◆ Exercise ◆
Exactly the lines from the start of the data below through the line containing "Name the symbol" must be returned, and no others.

(Data for analysis Opens)
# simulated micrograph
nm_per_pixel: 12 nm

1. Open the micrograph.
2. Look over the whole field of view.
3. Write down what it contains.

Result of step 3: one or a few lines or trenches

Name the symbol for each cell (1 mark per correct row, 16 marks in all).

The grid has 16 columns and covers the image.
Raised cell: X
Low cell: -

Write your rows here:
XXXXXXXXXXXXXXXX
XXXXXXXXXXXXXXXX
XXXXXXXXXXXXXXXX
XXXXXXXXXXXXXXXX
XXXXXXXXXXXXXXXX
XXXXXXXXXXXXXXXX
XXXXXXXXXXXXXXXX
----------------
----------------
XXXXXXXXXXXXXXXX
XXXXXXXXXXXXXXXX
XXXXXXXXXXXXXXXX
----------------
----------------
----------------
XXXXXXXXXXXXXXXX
(Data for analysis Closes)

◆ Answer space ◆
# simulated micrograph
nm_per_pixel: 12 nm

1. Open the micrograph.
2. Look over the whole field of view.
3. Write down what it contains.

Result of step 3: one or a few lines or trenches

Name the symbol for each cell (1 mark per correct row, 16 marks in all).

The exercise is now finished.